....................
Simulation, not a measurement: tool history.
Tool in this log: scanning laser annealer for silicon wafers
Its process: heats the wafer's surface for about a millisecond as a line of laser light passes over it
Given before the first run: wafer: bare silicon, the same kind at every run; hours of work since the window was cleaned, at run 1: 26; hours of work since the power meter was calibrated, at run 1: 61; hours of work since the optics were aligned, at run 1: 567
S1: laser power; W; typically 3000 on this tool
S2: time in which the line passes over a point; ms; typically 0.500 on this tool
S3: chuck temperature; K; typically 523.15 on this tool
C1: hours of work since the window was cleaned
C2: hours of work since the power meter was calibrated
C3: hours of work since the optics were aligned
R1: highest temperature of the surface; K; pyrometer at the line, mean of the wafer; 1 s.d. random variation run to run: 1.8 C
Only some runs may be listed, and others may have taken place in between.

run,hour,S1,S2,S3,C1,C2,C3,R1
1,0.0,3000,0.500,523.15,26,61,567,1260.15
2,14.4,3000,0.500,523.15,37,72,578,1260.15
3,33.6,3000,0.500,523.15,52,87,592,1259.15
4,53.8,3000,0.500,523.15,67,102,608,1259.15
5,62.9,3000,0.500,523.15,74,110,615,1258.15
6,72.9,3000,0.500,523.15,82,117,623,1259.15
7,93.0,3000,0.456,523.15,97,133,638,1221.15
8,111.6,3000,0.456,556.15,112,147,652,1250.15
....................

*Work instruction:* Copy the entire listing above, line for line, exactly.

*Task result:*
Simulation, not a measurement: tool history.
Tool in this log: scanning laser annealer for silicon wafers
Its process: heats the wafer's surface for about a millisecond as a line of laser light passes over it
Given before the first run: wafer: bare silicon, the same kind at every run; hours of work since the window was cleaned, at run 1: 26; hours of work since the power meter was calibrated, at run 1: 61; hours of work since the optics were aligned, at run 1: 567
S1: laser power; W; typically 3000 on this tool
S2: time in which the line passes over a point; ms; typically 0.500 on this tool
S3: chuck temperature; K; typically 523.15 on this tool
C1: hours of work since the window was cleaned
C2: hours of work since the power meter was calibrated
C3: hours of work since the optics were aligned
R1: highest temperature of the surface; K; pyrometer at the line, mean of the wafer; 1 s.d. random variation run to run: 1.8 C
Only some runs may be listed, and others may have taken place in between.

run,hour,S1,S2,S3,C1,C2,C3,R1
1,0.0,3000,0.500,523.15,26,61,567,1260.15
2,14.4,3000,0.500,523.15,37,72,578,1260.15
3,33.6,3000,0.500,523.15,52,87,592,1259.15
4,53.8,3000,0.500,523.15,67,102,608,1259.15
5,62.9,3000,0.500,523.15,74,110,615,1258.15
6,72.9,3000,0.500,523.15,82,117,623,1259.15
7,93.0,3000,0.456,523.15,97,133,638,1221.15
8,111.6,3000,0.456,556.15,112,147,652,1250.15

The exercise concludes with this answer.